• [WORK ITEM]: Print the listing in full, keeping every line exactly as it is.

• [INFORMATION]:
——————————

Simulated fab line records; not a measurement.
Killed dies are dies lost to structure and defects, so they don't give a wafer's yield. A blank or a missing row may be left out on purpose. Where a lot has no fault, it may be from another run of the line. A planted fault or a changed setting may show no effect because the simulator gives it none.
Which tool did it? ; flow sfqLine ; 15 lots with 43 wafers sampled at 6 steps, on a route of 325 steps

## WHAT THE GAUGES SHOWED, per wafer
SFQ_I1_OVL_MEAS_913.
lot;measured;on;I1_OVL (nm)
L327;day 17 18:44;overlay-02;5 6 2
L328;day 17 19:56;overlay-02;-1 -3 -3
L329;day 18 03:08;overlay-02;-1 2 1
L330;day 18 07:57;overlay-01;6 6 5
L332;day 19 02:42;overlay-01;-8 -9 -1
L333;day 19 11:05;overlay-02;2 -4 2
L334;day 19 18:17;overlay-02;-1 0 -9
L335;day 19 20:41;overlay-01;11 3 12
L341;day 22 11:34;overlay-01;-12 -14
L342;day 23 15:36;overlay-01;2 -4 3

——————————

• [TASK RESULT]:
Simulated fab line records; not a measurement.
Killed dies are dies lost to structure and defects, so they don't give a wafer's yield. A blank or a missing row may be left out on purpose. Where a lot has no fault, it may be from another run of the line. A planted fault or a changed setting may show no effect because the simulator gives it none.
Which tool did it? ; flow sfqLine ; 15 lots with 43 wafers sampled at 6 steps, on a route of 325 steps

## WHAT THE GAUGES SHOWED, per wafer
SFQ_I1_OVL_MEAS_913.
lot;measured;on;I1_OVL (nm)
L327;day 17 18:44;overlay-02;5 6 2
L328;day 17 19:56;overlay-02;-1 -3 -3
L329;day 18 03:08;overlay-02;-1 2 1
L330;day 18 07:57;overlay-01;6 6 5
L332;day 19 02:42;overlay-01;-8 -9 -1
L333;day 19 11:05;overlay-02;2 -4 2
L334;day 19 18:17;overlay-02;-1 0 -9
L335;day 19 20:41;overlay-01;11 3 12
L341;day 22 11:34;overlay-01;-12 -14
L342;day 23 15:36;overlay-01;2 -4 3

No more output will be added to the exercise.